> _GIVEN RECORDS_
......
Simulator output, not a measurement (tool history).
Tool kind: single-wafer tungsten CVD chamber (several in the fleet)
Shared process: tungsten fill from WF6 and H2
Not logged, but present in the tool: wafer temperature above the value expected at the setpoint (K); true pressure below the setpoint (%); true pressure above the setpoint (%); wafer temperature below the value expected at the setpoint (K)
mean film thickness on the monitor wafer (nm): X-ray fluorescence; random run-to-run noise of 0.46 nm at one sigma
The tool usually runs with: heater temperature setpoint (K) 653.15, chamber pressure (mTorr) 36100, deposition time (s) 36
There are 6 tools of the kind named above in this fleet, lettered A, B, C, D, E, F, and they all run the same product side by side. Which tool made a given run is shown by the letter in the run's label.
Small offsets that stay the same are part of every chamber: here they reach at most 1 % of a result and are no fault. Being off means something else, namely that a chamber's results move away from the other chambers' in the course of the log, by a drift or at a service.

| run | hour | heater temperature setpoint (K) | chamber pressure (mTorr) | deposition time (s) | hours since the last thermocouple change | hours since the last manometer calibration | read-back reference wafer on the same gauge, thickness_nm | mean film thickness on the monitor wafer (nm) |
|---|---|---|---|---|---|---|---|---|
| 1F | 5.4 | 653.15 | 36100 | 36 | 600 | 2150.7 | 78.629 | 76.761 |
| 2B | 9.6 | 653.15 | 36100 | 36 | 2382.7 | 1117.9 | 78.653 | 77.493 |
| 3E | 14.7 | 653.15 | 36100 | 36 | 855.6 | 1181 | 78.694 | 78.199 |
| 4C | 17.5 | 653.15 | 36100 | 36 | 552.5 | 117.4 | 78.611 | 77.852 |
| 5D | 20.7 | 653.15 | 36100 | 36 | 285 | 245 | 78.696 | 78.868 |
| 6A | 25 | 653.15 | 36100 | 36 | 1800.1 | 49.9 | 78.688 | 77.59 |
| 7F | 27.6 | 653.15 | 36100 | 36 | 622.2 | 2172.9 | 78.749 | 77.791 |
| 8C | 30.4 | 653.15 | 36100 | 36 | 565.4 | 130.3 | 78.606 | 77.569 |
......

Everything from the first line of the records above to the line containing "Not logged, but", inclusive, should be repeated exactly; leave out the rest.

> _EXERCISE OUTPUT_
Simulator output, not a measurement (tool history).
Tool kind: single-wafer tungsten CVD chamber (several in the fleet)
Shared process: tungsten fill from WF6 and H2
Not logged, but present in the tool: wafer temperature above the value expected at the setpoint (K); true pressure below the setpoint (%); true pressure above the setpoint (%); wafer temperature below the value expected at the setpoint (K)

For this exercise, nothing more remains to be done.